■ Work request
The records should be copied out again with no alteration.

┄┄┄┄┄┄

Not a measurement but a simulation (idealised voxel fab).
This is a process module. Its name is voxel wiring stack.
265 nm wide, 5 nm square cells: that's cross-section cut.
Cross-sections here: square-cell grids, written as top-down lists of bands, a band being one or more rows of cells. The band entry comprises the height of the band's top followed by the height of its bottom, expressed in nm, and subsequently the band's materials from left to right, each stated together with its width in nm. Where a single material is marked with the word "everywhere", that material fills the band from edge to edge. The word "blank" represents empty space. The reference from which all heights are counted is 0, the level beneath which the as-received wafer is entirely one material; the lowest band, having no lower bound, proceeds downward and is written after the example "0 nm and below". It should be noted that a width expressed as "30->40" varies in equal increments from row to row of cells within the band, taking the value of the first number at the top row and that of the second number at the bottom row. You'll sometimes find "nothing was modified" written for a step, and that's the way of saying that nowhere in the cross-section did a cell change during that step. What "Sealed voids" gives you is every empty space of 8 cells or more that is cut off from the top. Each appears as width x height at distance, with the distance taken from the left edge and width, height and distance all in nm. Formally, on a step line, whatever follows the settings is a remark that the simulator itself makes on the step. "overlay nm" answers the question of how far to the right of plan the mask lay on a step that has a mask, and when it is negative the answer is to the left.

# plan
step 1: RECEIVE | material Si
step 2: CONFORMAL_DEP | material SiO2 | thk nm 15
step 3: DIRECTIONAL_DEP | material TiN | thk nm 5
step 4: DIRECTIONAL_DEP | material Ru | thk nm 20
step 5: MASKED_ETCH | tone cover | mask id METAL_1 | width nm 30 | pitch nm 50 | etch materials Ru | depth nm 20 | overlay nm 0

┄┄┄┄┄┄

■ Written response
Not a measurement but a simulation (idealised voxel fab).
This is a process module. Its name is voxel wiring stack.
265 nm wide, 5 nm square cells: that's cross-section cut.
Cross-sections here: square-cell grids, written as top-down lists of bands, a band being one or more rows of cells. The band entry comprises the height of the band's top followed by the height of its bottom, expressed in nm, and subsequently the band's materials from left to right, each stated together with its width in nm. Where a single material is marked with the word "everywhere", that material fills the band from edge to edge. The word "blank" represents empty space. The reference from which all heights are counted is 0, the level beneath which the as-received wafer is entirely one material; the lowest band, having no lower bound, proceeds downward and is written after the example "0 nm and below". It should be noted that a width expressed as "30->40" varies in equal increments from row to row of cells within the band, taking the value of the first number at the top row and that of the second number at the bottom row. You'll sometimes find "nothing was modified" written for a step, and that's the way of saying that nowhere in the cross-section did a cell change during that step. What "Sealed voids" gives you is every empty space of 8 cells or more that is cut off from the top. Each appears as width x height at distance, with the distance taken from the left edge and width, height and distance all in nm. Formally, on a step line, whatever follows the settings is a remark that the simulator itself makes on the step. "overlay nm" answers the question of how far to the right of plan the mask lay on a step that has a mask, and when it is negative the answer is to the left.

# plan
step 1: RECEIVE | material Si
step 2: CONFORMAL_DEP | material SiO2 | thk nm 15
step 3: DIRECTIONAL_DEP | material TiN | thk nm 5
step 4: DIRECTIONAL_DEP | material Ru | thk nm 20
step 5: MASKED_ETCH | tone cover | mask id METAL_1 | width nm 30 | pitch nm 50 | etch materials Ru | depth nm 20 | overlay nm 0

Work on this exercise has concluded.